+--

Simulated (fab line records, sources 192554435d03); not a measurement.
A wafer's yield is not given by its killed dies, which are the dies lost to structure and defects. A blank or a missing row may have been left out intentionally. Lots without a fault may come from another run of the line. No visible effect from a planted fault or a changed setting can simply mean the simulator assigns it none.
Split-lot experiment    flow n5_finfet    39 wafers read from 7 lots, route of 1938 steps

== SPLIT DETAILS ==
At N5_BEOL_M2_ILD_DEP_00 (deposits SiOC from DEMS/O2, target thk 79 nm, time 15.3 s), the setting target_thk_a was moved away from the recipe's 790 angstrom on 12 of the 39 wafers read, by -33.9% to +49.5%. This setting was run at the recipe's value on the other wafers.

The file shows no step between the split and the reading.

+--

Work request: Could the entries above be output once more, exactly as they are?

Written solution:
Simulated (fab line records, sources 192554435d03); not a measurement.
A wafer's yield is not given by its killed dies, which are the dies lost to structure and defects. A blank or a missing row may have been left out intentionally. Lots without a fault may come from another run of the line. No visible effect from a planted fault or a changed setting can simply mean the simulator assigns it none.
Split-lot experiment    flow n5_finfet    39 wafers read from 7 lots, route of 1938 steps

== SPLIT DETAILS ==
At N5_BEOL_M2_ILD_DEP_00 (deposits SiOC from DEMS/O2, target thk 79 nm, time 15.3 s), the setting target_thk_a was moved away from the recipe's 790 angstrom on 12 of the 39 wafers read, by -33.9% to +49.5%. This setting was run at the recipe's value on the other wafers.

The file shows no step between the split and the reading.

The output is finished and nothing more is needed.